> **Provided information**
────────────────────

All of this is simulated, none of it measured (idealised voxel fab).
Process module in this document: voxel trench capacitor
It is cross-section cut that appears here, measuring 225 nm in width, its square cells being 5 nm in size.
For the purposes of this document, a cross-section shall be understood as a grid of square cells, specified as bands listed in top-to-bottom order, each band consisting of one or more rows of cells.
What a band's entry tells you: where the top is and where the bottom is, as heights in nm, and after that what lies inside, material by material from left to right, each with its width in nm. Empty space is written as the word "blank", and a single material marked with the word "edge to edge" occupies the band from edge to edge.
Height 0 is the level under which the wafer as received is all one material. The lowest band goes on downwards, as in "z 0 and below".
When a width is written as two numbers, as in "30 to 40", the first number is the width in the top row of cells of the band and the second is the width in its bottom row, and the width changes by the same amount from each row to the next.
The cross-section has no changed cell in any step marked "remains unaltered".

────────────────────

> **Work task**
Your task is to repeat the records exactly. Begin at their first line and stop after the line containing "Height 0 is".

> **Response**
All of this is simulated, none of it measured (idealised voxel fab).
Process module in this document: voxel trench capacitor
It is cross-section cut that appears here, measuring 225 nm in width, its square cells being 5 nm in size.
For the purposes of this document, a cross-section shall be understood as a grid of square cells, specified as bands listed in top-to-bottom order, each band consisting of one or more rows of cells.
What a band's entry tells you: where the top is and where the bottom is, as heights in nm, and after that what lies inside, material by material from left to right, each with its width in nm. Empty space is written as the word "blank", and a single material marked with the word "edge to edge" occupies the band from edge to edge.
Height 0 is the level under which the wafer as received is all one material. The lowest band goes on downwards, as in "z 0 and below".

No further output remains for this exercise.